Data excerpts:
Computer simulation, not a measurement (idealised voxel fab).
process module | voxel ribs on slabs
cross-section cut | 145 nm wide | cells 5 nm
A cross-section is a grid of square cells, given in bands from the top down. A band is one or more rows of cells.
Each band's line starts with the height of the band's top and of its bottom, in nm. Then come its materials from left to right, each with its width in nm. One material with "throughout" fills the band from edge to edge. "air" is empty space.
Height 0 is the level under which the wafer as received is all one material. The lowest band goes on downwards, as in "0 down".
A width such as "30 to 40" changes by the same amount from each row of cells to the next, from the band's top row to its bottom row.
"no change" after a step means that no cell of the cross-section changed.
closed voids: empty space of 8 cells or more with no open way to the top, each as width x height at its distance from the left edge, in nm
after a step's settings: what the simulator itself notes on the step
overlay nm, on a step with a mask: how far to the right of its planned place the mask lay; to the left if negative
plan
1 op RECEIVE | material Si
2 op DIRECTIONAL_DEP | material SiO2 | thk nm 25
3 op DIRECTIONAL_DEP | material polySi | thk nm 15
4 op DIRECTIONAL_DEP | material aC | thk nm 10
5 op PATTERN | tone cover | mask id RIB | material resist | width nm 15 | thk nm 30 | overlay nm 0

Required action: Verbatim reproduction of the entries is required.

Exercise response:
Computer simulation, not a measurement (idealised voxel fab).
process module | voxel ribs on slabs
cross-section cut | 145 nm wide | cells 5 nm
A cross-section is a grid of square cells, given in bands from the top down. A band is one or more rows of cells.
Each band's line starts with the height of the band's top and of its bottom, in nm. Then come its materials from left to right, each with its width in nm. One material with "throughout" fills the band from edge to edge. "air" is empty space.
Height 0 is the level under which the wafer as received is all one material. The lowest band goes on downwards, as in "0 down".
A width such as "30 to 40" changes by the same amount from each row of cells to the next, from the band's top row to its bottom row.
"no change" after a step means that no cell of the cross-section changed.
closed voids: empty space of 8 cells or more with no open way to the top, each as width x height at its distance from the left edge, in nm
after a step's settings: what the simulator itself notes on the step
overlay nm, on a step with a mask: how far to the right of its planned place the mask lay; to the left if negative
plan
1 op RECEIVE | material Si
2 op DIRECTIONAL_DEP | material SiO2 | thk nm 25
3 op DIRECTIONAL_DEP | material polySi | thk nm 15
4 op DIRECTIONAL_DEP | material aC | thk nm 10
5 op PATTERN | tone cover | mask id RIB | material resist | width nm 15 | thk nm 30 | overlay nm 0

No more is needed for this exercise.